>>>
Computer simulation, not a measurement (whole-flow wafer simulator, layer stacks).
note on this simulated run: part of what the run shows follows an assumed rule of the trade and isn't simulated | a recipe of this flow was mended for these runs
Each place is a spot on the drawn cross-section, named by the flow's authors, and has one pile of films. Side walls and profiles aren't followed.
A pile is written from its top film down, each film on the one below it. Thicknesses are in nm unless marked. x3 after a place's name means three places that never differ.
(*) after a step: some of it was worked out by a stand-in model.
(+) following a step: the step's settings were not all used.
<<<

Would you repeat all the material exactly as it is shown?

Computer simulation, not a measurement (whole-flow wafer simulator, layer stacks).
note on this simulated run: part of what the run shows follows an assumed rule of the trade and isn't simulated | a recipe of this flow was mended for these runs
Each place is a spot on the drawn cross-section, named by the flow's authors, and has one pile of films. Side walls and profiles aren't followed.
A pile is written from its top film down, each film on the one below it. Thicknesses are in nm unless marked. x3 after a place's name means three places that never differ.
(*) after a step: some of it was worked out by a stand-in model.
(+) following a step: the step's settings were not all used.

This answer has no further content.